_GIVEN ENTRIES_
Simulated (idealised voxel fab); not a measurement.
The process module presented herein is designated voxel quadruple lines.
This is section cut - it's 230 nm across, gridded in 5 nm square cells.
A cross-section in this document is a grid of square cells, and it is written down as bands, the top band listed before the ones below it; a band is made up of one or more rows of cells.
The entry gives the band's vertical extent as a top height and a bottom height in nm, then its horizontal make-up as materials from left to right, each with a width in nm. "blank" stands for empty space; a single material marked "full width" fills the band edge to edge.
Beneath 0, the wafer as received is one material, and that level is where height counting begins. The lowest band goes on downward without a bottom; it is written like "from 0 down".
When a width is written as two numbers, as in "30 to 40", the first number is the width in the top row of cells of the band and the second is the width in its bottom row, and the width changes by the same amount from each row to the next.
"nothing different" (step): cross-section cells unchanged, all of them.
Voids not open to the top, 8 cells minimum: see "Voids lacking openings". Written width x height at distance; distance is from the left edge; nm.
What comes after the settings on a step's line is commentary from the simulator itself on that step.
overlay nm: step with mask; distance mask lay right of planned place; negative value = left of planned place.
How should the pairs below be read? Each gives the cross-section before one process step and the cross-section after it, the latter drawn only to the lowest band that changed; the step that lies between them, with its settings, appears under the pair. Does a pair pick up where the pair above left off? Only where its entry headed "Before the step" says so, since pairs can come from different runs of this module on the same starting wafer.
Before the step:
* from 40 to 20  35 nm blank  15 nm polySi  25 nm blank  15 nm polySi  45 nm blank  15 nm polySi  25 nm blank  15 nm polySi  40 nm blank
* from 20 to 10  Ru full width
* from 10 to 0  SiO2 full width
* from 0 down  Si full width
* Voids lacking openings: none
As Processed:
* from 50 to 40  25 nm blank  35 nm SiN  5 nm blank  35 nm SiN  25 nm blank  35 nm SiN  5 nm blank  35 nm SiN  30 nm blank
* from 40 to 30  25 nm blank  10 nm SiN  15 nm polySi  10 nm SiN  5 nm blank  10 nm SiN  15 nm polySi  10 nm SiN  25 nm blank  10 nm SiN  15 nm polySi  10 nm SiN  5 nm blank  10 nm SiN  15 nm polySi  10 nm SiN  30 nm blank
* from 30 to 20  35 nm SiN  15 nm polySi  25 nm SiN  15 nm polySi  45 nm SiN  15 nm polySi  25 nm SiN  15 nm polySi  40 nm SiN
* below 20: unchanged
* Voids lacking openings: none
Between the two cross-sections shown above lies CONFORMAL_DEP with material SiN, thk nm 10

_ACTIVITY_
From the first line of the entries above to the line with "This is section", please return every line exactly, keeping both ends.

_TASK SOLUTION_
Simulated (idealised voxel fab); not a measurement.
The process module presented herein is designated voxel quadruple lines.
This is section cut - it's 230 nm across, gridded in 5 nm square cells.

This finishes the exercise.